── Data section ──

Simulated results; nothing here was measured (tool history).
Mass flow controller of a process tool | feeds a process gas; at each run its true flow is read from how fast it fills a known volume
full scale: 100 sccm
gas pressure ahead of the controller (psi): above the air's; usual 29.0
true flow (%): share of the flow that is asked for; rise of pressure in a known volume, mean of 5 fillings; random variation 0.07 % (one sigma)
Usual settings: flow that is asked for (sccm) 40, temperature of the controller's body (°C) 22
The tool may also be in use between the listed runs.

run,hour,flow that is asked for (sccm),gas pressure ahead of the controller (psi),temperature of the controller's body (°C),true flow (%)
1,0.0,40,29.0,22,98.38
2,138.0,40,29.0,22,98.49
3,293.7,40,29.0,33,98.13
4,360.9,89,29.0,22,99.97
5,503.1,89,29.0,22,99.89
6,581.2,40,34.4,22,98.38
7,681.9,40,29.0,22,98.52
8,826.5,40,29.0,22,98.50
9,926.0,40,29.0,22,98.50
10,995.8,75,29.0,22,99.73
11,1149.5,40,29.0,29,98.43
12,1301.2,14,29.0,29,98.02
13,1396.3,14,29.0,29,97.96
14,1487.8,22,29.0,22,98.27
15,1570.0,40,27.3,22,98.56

───

Work order: A verbatim reproduction of all the records above is the expected answer.

Response area:
Simulated results; nothing here was measured (tool history).
Mass flow controller of a process tool | feeds a process gas; at each run its true flow is read from how fast it fills a known volume
full scale: 100 sccm
gas pressure ahead of the controller (psi): above the air's; usual 29.0
true flow (%): share of the flow that is asked for; rise of pressure in a known volume, mean of 5 fillings; random variation 0.07 % (one sigma)
Usual settings: flow that is asked for (sccm) 40, temperature of the controller's body (°C) 22
The tool may also be in use between the listed runs.

run,hour,flow that is asked for (sccm),gas pressure ahead of the controller (psi),temperature of the controller's body (°C),true flow (%)
1,0.0,40,29.0,22,98.38
2,138.0,40,29.0,22,98.49
3,293.7,40,29.0,33,98.13
4,360.9,89,29.0,22,99.97
5,503.1,89,29.0,22,99.89
6,581.2,40,34.4,22,98.38
7,681.9,40,29.0,22,98.52
8,826.5,40,29.0,22,98.50
9,926.0,40,29.0,22,98.50
10,995.8,75,29.0,22,99.73
11,1149.5,40,29.0,29,98.43
12,1301.2,14,29.0,29,98.02
13,1396.3,14,29.0,29,97.96
14,1487.8,22,29.0,22,98.27
15,1570.0,40,27.3,22,98.56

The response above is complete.